> _Exercise_:
Output exactly the lines that run from the top of the entries to the line holding "The step: measures by four-point-probe.", including both of those lines.

> _Data listing_:
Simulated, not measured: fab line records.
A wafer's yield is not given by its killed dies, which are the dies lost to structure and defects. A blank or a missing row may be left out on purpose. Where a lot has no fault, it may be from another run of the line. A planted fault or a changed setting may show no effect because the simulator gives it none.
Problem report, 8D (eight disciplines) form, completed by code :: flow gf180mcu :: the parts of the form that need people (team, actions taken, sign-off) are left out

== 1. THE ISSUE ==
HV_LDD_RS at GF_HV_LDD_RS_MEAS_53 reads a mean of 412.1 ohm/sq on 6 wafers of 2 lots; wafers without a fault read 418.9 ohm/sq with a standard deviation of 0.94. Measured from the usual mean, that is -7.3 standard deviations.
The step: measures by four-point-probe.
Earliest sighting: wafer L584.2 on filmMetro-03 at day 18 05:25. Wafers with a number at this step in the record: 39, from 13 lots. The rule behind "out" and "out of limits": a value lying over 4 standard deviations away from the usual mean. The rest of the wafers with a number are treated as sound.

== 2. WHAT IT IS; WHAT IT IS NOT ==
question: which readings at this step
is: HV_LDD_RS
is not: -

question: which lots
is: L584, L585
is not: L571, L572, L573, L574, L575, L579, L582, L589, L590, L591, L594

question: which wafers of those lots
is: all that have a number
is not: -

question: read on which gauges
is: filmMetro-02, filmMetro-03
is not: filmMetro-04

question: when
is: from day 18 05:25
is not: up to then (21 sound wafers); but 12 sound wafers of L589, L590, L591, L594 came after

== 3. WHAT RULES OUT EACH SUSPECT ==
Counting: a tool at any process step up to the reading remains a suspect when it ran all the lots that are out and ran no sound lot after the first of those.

> _Written answer_:
Simulated, not measured: fab line records.
A wafer's yield is not given by its killed dies, which are the dies lost to structure and defects. A blank or a missing row may be left out on purpose. Where a lot has no fault, it may be from another run of the line. A planted fault or a changed setting may show no effect because the simulator gives it none.
Problem report, 8D (eight disciplines) form, completed by code :: flow gf180mcu :: the parts of the form that need people (team, actions taken, sign-off) are left out

== 1. THE ISSUE ==
HV_LDD_RS at GF_HV_LDD_RS_MEAS_53 reads a mean of 412.1 ohm/sq on 6 wafers of 2 lots; wafers without a fault read 418.9 ohm/sq with a standard deviation of 0.94. Measured from the usual mean, that is -7.3 standard deviations.
The step: measures by four-point-probe.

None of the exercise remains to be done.